= Assigned task =
The whole listing is to be retyped exactly as it appears.

= Given information =
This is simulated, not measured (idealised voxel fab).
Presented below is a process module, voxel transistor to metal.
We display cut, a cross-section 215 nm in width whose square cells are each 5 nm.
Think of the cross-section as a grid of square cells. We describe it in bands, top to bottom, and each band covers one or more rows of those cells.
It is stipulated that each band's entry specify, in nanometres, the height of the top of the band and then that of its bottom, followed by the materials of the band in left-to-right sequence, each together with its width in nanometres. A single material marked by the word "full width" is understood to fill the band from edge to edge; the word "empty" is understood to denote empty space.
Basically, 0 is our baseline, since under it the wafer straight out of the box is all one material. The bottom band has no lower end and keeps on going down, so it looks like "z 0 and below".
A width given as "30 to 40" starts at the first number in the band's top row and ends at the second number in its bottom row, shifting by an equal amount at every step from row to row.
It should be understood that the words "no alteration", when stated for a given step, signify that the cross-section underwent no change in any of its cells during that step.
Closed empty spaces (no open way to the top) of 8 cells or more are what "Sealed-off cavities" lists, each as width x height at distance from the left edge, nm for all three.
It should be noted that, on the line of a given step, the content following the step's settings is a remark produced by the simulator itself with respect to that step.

= Written response =
This is simulated, not measured (idealised voxel fab).
Presented below is a process module, voxel transistor to metal.
We display cut, a cross-section 215 nm in width whose square cells are each 5 nm.
Think of the cross-section as a grid of square cells. We describe it in bands, top to bottom, and each band covers one or more rows of those cells.
It is stipulated that each band's entry specify, in nanometres, the height of the top of the band and then that of its bottom, followed by the materials of the band in left-to-right sequence, each together with its width in nanometres. A single material marked by the word "full width" is understood to fill the band from edge to edge; the word "empty" is understood to denote empty space.
Basically, 0 is our baseline, since under it the wafer straight out of the box is all one material. The bottom band has no lower end and keeps on going down, so it looks like "z 0 and below".
A width given as "30 to 40" starts at the first number in the band's top row and ends at the second number in its bottom row, shifting by an equal amount at every step from row to row.
It should be understood that the words "no alteration", when stated for a given step, signify that the cross-section underwent no change in any of its cells during that step.
Closed empty spaces (no open way to the top) of 8 cells or more are what "Sealed-off cavities" lists, each as width x height at distance from the left edge, nm for all three.
It should be noted that, on the line of a given step, the content following the step's settings is a remark produced by the simulator itself with respect to that step.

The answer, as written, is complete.